======== Information supplied
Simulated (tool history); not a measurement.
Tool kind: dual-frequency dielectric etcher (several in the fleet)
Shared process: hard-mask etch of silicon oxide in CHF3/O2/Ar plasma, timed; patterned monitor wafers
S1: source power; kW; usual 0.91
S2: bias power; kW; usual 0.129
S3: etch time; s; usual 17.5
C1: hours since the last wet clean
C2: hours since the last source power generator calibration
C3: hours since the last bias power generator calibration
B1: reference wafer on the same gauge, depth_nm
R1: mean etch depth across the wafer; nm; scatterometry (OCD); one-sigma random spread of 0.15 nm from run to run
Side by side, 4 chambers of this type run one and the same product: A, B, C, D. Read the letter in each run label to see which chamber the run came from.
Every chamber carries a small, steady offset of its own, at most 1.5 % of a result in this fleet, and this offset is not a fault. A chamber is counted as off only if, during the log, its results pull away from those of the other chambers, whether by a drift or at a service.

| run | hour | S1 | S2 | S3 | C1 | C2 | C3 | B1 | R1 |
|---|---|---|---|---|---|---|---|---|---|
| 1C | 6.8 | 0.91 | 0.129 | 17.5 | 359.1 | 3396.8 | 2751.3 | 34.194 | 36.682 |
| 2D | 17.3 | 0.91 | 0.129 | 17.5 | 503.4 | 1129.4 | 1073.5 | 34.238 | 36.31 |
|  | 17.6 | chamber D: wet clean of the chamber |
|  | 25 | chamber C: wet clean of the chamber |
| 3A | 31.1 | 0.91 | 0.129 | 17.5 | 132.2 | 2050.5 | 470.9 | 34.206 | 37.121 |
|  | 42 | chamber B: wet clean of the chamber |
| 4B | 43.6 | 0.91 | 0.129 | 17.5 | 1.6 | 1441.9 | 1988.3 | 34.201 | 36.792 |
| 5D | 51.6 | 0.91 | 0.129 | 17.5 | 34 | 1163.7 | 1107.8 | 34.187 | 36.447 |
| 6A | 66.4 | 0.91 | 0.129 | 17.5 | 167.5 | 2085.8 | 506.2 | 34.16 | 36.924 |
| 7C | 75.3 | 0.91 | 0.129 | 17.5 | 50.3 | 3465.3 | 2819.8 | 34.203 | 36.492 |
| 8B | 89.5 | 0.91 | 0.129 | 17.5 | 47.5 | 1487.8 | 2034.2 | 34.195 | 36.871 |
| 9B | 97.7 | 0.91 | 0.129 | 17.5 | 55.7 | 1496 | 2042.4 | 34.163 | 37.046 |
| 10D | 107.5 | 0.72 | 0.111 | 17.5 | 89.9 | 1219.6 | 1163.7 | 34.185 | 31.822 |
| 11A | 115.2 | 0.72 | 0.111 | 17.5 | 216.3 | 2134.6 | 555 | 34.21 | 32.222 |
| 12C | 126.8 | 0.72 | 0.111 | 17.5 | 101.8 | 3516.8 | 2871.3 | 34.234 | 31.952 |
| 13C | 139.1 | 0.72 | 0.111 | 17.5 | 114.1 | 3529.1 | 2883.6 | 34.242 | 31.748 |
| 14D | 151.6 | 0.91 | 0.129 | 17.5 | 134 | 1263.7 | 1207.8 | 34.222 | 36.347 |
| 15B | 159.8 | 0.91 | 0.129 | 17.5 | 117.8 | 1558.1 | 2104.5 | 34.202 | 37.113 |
================

== Work item ==
From the material above, set down exactly the lines between the line holding "D: wet clean of the chamber |" and the line holding "34.187 | 36.447 |", inclusive. Include nothing else.

== Expected answer ==
|  | 17.6 | chamber D: wet clean of the chamber |
|  | 25 | chamber C: wet clean of the chamber |
| 3A | 31.1 | 0.91 | 0.129 | 17.5 | 132.2 | 2050.5 | 470.9 | 34.206 | 37.121 |
|  | 42 | chamber B: wet clean of the chamber |
| 4B | 43.6 | 0.91 | 0.129 | 17.5 | 1.6 | 1441.9 | 1988.3 | 34.201 | 36.792 |
| 5D | 51.6 | 0.91 | 0.129 | 17.5 | 34 | 1163.7 | 1107.8 | 34.187 | 36.447 |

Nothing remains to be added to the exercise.